• _Supplied data_:
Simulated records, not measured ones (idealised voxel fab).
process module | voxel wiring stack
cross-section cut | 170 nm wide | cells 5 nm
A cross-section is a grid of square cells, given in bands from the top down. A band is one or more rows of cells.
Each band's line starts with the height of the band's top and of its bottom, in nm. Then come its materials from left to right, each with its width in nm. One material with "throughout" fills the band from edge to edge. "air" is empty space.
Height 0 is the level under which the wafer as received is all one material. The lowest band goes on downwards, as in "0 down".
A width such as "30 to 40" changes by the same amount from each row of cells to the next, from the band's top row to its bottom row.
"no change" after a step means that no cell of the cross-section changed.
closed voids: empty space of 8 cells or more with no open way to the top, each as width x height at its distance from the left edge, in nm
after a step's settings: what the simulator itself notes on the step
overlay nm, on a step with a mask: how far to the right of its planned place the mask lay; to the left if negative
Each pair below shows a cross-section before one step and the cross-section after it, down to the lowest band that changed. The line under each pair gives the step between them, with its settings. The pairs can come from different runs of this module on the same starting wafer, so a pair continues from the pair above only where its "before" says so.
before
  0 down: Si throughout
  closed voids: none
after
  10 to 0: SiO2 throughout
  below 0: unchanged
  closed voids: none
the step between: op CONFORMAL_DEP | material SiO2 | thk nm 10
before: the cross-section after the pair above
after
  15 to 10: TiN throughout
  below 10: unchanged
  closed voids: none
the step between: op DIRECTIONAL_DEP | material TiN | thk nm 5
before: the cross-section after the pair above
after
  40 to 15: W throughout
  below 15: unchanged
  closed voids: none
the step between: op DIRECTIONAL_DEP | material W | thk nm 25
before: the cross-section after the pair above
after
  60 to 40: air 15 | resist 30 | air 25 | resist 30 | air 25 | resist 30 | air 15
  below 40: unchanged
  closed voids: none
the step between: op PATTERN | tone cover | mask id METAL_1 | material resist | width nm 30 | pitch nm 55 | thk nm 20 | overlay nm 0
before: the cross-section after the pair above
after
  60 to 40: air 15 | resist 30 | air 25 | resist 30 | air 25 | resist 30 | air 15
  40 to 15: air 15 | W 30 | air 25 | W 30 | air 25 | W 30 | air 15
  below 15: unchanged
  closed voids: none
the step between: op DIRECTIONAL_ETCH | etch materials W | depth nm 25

• _Task item_:
Stopping at the line containing "A cross-section is", please repeat exactly every line from the very start of the entries, that line included, and nothing more.

• _Response area_:
Simulated records, not measured ones (idealised voxel fab).
process module | voxel wiring stack
cross-section cut | 170 nm wide | cells 5 nm
A cross-section is a grid of square cells, given in bands from the top down. A band is one or more rows of cells.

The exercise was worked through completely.